▸ **ASSIGNED TASK**: Write out each line of the material again, word for word.

▸ **AVAILABLE DATA**:
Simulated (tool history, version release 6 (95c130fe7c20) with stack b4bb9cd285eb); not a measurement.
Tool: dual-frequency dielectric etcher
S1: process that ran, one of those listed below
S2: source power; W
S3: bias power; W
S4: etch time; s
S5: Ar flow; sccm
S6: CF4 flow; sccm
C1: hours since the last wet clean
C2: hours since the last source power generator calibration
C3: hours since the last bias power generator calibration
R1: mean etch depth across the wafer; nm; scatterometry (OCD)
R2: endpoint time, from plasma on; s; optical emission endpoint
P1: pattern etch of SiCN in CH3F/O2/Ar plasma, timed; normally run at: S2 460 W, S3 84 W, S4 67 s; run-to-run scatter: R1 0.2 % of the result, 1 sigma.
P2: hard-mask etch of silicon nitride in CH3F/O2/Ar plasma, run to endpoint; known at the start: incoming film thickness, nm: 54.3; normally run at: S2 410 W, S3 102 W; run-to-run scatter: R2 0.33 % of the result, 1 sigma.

▸ **WRITTEN REPLY**:
Simulated (tool history, version release 6 (95c130fe7c20) with stack b4bb9cd285eb); not a measurement.
Tool: dual-frequency dielectric etcher
S1: process that ran, one of those listed below
S2: source power; W
S3: bias power; W
S4: etch time; s
S5: Ar flow; sccm
S6: CF4 flow; sccm
C1: hours since the last wet clean
C2: hours since the last source power generator calibration
C3: hours since the last bias power generator calibration
R1: mean etch depth across the wafer; nm; scatterometry (OCD)
R2: endpoint time, from plasma on; s; optical emission endpoint
P1: pattern etch of SiCN in CH3F/O2/Ar plasma, timed; normally run at: S2 460 W, S3 84 W, S4 67 s; run-to-run scatter: R1 0.2 % of the result, 1 sigma.
P2: hard-mask etch of silicon nitride in CH3F/O2/Ar plasma, run to endpoint; known at the start: incoming film thickness, nm: 54.3; normally run at: S2 410 W, S3 102 W; run-to-run scatter: R2 0.33 % of the result, 1 sigma.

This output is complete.